☆ ☆ ☆ ☆ ☆

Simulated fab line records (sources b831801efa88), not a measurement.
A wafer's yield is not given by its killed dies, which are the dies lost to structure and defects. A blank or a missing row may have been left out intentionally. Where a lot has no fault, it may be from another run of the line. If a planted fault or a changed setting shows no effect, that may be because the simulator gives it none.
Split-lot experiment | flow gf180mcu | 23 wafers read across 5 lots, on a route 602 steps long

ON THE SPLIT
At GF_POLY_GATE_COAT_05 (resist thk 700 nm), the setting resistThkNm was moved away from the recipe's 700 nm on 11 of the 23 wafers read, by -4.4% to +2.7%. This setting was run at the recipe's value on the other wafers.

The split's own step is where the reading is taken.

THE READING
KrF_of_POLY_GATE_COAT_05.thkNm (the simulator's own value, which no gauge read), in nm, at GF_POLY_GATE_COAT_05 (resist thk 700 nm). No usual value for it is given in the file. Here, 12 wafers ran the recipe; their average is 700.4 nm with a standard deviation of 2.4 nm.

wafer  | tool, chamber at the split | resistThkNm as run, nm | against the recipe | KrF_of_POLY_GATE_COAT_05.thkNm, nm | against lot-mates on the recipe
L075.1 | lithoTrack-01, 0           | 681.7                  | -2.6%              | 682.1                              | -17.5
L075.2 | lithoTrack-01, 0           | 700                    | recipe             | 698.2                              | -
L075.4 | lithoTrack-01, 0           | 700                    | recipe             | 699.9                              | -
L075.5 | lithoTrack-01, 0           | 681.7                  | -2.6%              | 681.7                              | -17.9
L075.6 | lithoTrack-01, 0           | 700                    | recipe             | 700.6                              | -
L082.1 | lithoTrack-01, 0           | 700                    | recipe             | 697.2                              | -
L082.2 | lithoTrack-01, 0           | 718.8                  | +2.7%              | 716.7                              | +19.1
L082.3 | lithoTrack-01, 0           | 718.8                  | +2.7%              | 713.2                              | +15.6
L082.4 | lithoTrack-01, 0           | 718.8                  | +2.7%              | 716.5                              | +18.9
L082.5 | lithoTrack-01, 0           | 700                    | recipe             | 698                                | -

☆ ☆ ☆ ☆ ☆

Each line from the first line of the listing through the line containing "L075.4 | lithoTrack-01, 0" must be set down exactly; no other line belongs in the answer.

* Worked solution
Simulated fab line records (sources b831801efa88), not a measurement.
A wafer's yield is not given by its killed dies, which are the dies lost to structure and defects. A blank or a missing row may have been left out intentionally. Where a lot has no fault, it may be from another run of the line. If a planted fault or a changed setting shows no effect, that may be because the simulator gives it none.
Split-lot experiment | flow gf180mcu | 23 wafers read across 5 lots, on a route 602 steps long

ON THE SPLIT
At GF_POLY_GATE_COAT_05 (resist thk 700 nm), the setting resistThkNm was moved away from the recipe's 700 nm on 11 of the 23 wafers read, by -4.4% to +2.7%. This setting was run at the recipe's value on the other wafers.

The split's own step is where the reading is taken.

THE READING
KrF_of_POLY_GATE_COAT_05.thkNm (the simulator's own value, which no gauge read), in nm, at GF_POLY_GATE_COAT_05 (resist thk 700 nm). No usual value for it is given in the file. Here, 12 wafers ran the recipe; their average is 700.4 nm with a standard deviation of 2.4 nm.

wafer  | tool, chamber at the split | resistThkNm as run, nm | against the recipe | KrF_of_POLY_GATE_COAT_05.thkNm, nm | against lot-mates on the recipe
L075.1 | lithoTrack-01, 0           | 681.7                  | -2.6%              | 682.1                              | -17.5
L075.2 | lithoTrack-01, 0           | 700                    | recipe             | 698.2                              | -
L075.4 | lithoTrack-01, 0           | 700                    | recipe             | 699.9                              | -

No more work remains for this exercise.